==============================

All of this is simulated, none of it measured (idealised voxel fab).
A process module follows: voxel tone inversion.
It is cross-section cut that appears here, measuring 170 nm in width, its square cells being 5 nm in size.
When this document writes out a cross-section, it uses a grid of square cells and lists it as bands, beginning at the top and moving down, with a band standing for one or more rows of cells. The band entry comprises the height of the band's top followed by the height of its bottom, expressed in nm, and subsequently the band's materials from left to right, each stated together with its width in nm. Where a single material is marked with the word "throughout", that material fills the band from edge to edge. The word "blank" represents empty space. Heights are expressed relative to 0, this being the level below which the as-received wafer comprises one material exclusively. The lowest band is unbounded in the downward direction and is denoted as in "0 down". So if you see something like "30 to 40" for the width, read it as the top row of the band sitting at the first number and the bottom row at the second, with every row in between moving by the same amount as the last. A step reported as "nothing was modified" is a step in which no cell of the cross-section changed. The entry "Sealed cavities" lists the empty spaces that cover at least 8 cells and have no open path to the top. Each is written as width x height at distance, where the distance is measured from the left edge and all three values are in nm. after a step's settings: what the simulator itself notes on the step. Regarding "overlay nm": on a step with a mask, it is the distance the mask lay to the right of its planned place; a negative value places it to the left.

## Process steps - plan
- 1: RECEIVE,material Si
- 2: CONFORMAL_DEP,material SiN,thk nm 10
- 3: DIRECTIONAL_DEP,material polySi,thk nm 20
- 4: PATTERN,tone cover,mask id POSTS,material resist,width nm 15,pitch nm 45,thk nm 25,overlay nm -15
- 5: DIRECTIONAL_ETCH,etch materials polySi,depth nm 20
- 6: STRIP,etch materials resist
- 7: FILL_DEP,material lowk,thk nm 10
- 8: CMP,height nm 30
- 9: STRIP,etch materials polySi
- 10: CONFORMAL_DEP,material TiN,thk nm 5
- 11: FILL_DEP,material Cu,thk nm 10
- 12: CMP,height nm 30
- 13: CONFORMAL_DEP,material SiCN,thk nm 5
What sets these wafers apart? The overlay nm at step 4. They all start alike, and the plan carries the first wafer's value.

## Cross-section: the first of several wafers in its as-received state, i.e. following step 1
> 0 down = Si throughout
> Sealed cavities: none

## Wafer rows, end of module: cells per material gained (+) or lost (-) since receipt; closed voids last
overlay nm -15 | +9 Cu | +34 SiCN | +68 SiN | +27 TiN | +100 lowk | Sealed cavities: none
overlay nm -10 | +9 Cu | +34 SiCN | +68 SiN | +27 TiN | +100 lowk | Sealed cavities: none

==============================

Reproduce word for word the material above, starting with the line that has "- 4: PATTERN,tone" and stopping after the line that has "- 8: CMP,height nm 30".

> [WRITTEN SOLUTION]:
- 4: PATTERN,tone cover,mask id POSTS,material resist,width nm 15,pitch nm 45,thk nm 25,overlay nm -15
- 5: DIRECTIONAL_ETCH,etch materials polySi,depth nm 20
- 6: STRIP,etch materials resist
- 7: FILL_DEP,material lowk,thk nm 10
- 8: CMP,height nm 30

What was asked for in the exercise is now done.